§ **Exercise**: Retype verbatim the lines of the listing, from the very first through the line with "Notebook entry. Looked".

§ **Records provided**:
▼▼▼

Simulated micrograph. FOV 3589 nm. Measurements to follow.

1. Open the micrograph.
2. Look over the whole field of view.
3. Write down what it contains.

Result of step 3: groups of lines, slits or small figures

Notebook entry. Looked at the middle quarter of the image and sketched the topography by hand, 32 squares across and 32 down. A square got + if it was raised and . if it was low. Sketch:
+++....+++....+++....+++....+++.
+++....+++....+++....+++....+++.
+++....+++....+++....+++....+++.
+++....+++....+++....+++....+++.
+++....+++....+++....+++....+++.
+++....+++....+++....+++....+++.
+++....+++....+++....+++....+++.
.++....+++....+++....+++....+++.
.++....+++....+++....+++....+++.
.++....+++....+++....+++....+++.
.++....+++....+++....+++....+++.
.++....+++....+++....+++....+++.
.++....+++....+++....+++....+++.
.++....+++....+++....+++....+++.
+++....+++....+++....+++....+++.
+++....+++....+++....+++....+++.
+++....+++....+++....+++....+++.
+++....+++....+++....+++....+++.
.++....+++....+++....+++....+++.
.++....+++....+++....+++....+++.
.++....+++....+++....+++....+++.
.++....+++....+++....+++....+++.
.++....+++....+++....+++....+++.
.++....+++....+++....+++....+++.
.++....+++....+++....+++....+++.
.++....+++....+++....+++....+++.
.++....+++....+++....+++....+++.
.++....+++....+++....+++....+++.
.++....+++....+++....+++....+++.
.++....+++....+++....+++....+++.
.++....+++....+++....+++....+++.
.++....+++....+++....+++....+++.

▲▲▲

§ **Task response**:
Simulated micrograph. FOV 3589 nm. Measurements to follow.

1. Open the micrograph.
2. Look over the whole field of view.
3. Write down what it contains.

Result of step 3: groups of lines, slits or small figures

Notebook entry. Looked at the middle quarter of the image and sketched the topography by hand, 32 squares across and 32 down. A square got + if it was raised and . if it was low. Sketch:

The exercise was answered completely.